→ EXCERPTED RECORDS
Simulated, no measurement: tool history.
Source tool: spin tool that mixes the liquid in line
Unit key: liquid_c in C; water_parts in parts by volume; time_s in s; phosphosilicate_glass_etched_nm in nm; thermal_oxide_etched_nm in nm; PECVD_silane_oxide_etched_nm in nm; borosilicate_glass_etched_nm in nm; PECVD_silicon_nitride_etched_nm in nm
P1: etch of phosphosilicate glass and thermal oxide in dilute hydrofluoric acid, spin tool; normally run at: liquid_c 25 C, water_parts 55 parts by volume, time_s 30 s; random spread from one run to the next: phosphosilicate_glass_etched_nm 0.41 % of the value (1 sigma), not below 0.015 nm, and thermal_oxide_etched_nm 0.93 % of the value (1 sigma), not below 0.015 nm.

→ EXERCISE
The answer must consist solely of the lines from the first line of the data to the line holding "Unit key: liquid_c", each given again exactly.

→ RESPONSE BOX
Simulated, no measurement: tool history.
Source tool: spin tool that mixes the liquid in line
Unit key: liquid_c in C; water_parts in parts by volume; time_s in s; phosphosilicate_glass_etched_nm in nm; thermal_oxide_etched_nm in nm; PECVD_silane_oxide_etched_nm in nm; borosilicate_glass_etched_nm in nm; PECVD_silicon_nitride_etched_nm in nm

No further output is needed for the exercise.